- Work request: Retype each line below without a single alteration.

- Material provided:
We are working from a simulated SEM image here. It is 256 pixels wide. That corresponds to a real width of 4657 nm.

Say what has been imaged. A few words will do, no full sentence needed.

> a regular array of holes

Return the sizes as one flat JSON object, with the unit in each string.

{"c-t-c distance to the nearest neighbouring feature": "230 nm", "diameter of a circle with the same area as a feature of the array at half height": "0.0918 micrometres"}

- Reply:
We are working from a simulated SEM image here. It is 256 pixels wide. That corresponds to a real width of 4657 nm.

Say what has been imaged. A few words will do, no full sentence needed.

> a regular array of holes

Return the sizes as one flat JSON object, with the unit in each string.

{"c-t-c distance to the nearest neighbouring feature": "230 nm", "diameter of a circle with the same area as a feature of the array at half height": "0.0918 micrometres"}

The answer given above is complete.